• Action item: Copy out exactly the lines from the start of the data to the line containing "seconds: time until". Include both.

(Beginning of Data provided)

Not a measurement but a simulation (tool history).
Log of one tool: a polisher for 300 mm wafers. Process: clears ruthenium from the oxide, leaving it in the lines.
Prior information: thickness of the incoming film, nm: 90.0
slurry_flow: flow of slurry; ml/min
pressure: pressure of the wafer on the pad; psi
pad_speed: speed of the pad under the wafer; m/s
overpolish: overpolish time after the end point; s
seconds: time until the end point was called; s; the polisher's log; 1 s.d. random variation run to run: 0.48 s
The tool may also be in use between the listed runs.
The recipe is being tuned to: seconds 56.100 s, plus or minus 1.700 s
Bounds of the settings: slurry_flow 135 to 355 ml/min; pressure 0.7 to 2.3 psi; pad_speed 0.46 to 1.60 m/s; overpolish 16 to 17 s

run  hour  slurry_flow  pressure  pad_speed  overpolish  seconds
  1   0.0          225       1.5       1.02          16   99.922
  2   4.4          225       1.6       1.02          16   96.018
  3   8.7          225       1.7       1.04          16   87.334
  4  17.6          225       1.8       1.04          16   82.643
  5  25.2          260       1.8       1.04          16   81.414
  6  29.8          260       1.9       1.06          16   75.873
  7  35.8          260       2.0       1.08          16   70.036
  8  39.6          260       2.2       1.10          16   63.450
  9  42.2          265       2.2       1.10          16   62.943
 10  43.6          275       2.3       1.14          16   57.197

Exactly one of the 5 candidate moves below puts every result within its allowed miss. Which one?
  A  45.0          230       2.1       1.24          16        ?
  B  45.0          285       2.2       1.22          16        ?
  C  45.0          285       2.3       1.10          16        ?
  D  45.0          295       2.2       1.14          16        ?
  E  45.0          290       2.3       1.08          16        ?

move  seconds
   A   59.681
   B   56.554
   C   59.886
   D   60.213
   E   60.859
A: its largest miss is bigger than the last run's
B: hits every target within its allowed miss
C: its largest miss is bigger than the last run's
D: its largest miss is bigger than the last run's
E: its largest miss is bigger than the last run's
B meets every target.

(End of Data provided)

• Result:
Not a measurement but a simulation (tool history).
Log of one tool: a polisher for 300 mm wafers. Process: clears ruthenium from the oxide, leaving it in the lines.
Prior information: thickness of the incoming film, nm: 90.0
slurry_flow: flow of slurry; ml/min
pressure: pressure of the wafer on the pad; psi
pad_speed: speed of the pad under the wafer; m/s
overpolish: overpolish time after the end point; s
seconds: time until the end point was called; s; the polisher's log; 1 s.d. random variation run to run: 0.48 s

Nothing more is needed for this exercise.